Output the data as it stands. Each line must match exactly.

(Excerpted data begins)

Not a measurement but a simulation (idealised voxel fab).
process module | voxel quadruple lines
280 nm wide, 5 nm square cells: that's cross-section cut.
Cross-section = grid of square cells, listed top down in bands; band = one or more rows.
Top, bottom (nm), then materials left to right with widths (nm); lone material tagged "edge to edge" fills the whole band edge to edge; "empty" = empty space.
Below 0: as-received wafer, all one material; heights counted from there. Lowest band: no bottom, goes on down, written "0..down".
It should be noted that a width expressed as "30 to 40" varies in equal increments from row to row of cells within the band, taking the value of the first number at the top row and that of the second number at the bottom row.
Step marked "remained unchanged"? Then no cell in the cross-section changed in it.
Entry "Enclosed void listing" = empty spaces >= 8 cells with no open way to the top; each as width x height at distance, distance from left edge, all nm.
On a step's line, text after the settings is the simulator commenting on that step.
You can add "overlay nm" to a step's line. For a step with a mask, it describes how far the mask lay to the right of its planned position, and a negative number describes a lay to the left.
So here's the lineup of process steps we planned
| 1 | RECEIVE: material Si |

(Excerpted data ends)

Task answer:
Not a measurement but a simulation (idealised voxel fab).
process module | voxel quadruple lines
280 nm wide, 5 nm square cells: that's cross-section cut.
Cross-section = grid of square cells, listed top down in bands; band = one or more rows.
Top, bottom (nm), then materials left to right with widths (nm); lone material tagged "edge to edge" fills the whole band edge to edge; "empty" = empty space.
Below 0: as-received wafer, all one material; heights counted from there. Lowest band: no bottom, goes on down, written "0..down".
It should be noted that a width expressed as "30 to 40" varies in equal increments from row to row of cells within the band, taking the value of the first number at the top row and that of the second number at the bottom row.
Step marked "remained unchanged"? Then no cell in the cross-section changed in it.
Entry "Enclosed void listing" = empty spaces >= 8 cells with no open way to the top; each as width x height at distance, distance from left edge, all nm.
On a step's line, text after the settings is the simulator commenting on that step.
You can add "overlay nm" to a step's line. For a step with a mask, it describes how far the mask lay to the right of its planned position, and a negative number describes a lay to the left.
So here's the lineup of process steps we planned
| 1 | RECEIVE: material Si |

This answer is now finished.